*** DATA ***
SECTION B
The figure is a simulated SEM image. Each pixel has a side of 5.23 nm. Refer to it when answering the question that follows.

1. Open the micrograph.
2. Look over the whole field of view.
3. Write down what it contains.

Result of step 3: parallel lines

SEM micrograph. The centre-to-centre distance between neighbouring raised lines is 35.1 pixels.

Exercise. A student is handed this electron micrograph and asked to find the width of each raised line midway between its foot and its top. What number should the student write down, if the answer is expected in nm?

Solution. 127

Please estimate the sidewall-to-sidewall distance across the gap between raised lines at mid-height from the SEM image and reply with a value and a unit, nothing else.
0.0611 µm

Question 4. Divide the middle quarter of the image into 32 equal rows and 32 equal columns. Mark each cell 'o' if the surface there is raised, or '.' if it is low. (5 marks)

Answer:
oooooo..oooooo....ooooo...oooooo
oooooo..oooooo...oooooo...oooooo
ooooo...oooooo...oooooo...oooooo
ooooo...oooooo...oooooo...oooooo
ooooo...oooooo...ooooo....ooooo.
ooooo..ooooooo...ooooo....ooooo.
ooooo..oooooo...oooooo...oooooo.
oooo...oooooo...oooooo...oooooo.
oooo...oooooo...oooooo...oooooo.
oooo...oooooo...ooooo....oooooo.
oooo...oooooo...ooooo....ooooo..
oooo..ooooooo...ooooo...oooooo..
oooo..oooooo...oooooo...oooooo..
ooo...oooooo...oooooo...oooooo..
*** End of DATA ***

**ACTIVITY**. When the line containing "oooo..oooooo...oooooo...oooooo.." is reached, include it and stop. Until then, output each line of the entries exactly as given, starting from the first.

**EXERCISE RESPONSE**.
SECTION B
The figure is a simulated SEM image. Each pixel has a side of 5.23 nm. Refer to it when answering the question that follows.

1. Open the micrograph.
2. Look over the whole field of view.
3. Write down what it contains.

Result of step 3: parallel lines

SEM micrograph. The centre-to-centre distance between neighbouring raised lines is 35.1 pixels.

Exercise. A student is handed this electron micrograph and asked to find the width of each raised line midway between its foot and its top. What number should the student write down, if the answer is expected in nm?

Solution. 127

Please estimate the sidewall-to-sidewall distance across the gap between raised lines at mid-height from the SEM image and reply with a value and a unit, nothing else.
0.0611 µm

Question 4. Divide the middle quarter of the image into 32 equal rows and 32 equal columns. Mark each cell 'o' if the surface there is raised, or '.' if it is low. (5 marks)

Answer:
oooooo..oooooo....ooooo...oooooo
oooooo..oooooo...oooooo...oooooo
ooooo...oooooo...oooooo...oooooo
ooooo...oooooo...oooooo...oooooo
ooooo...oooooo...ooooo....ooooo.
ooooo..ooooooo...ooooo....ooooo.
ooooo..oooooo...oooooo...oooooo.
oooo...oooooo...oooooo...oooooo.
oooo...oooooo...oooooo...oooooo.
oooo...oooooo...ooooo....oooooo.
oooo...oooooo...ooooo....ooooo..
oooo..ooooooo...ooooo...oooooo..
oooo..oooooo...oooooo...oooooo..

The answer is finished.